* EXERCISE *
Please retype the records below exactly, from the first line down to and including the line with "Cross-section cut spans".

** Opening EXERCISE DATA block **
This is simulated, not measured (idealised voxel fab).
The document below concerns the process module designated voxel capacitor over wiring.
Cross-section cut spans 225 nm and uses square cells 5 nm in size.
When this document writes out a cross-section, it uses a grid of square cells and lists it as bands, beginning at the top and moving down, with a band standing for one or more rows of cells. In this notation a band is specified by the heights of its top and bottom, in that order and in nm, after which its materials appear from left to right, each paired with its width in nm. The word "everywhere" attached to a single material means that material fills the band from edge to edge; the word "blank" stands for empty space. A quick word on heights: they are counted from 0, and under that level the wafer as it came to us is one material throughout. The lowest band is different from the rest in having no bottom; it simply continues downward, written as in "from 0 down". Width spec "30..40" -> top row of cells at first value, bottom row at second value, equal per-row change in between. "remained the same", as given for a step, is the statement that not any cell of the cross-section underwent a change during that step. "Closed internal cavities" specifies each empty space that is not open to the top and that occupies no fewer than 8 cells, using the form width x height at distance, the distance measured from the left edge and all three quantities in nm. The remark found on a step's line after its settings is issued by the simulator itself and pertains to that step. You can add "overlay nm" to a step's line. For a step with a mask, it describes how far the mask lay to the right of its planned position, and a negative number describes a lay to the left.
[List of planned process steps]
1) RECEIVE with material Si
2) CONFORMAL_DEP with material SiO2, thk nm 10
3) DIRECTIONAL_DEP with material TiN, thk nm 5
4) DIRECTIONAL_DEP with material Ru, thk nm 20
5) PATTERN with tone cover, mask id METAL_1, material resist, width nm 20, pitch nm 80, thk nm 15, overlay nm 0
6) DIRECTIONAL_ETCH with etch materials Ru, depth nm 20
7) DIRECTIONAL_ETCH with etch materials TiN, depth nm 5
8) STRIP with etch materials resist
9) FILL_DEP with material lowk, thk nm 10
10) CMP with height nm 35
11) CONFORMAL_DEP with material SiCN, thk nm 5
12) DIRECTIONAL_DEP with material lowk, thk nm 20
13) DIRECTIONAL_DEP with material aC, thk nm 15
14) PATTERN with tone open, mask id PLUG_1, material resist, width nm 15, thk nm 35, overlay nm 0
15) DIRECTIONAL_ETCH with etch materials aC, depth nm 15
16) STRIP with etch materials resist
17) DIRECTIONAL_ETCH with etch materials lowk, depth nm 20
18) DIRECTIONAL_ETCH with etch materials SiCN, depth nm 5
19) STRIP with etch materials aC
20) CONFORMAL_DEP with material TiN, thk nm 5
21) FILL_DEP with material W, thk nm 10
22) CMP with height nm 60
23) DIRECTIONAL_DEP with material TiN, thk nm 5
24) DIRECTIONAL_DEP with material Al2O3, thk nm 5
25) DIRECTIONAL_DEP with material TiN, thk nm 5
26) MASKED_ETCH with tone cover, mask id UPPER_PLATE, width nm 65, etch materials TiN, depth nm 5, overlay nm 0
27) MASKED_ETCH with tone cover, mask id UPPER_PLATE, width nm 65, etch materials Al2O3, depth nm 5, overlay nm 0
** Closing EXERCISE DATA block **

* REPLY *
This is simulated, not measured (idealised voxel fab).
The document below concerns the process module designated voxel capacitor over wiring.
Cross-section cut spans 225 nm and uses square cells 5 nm in size.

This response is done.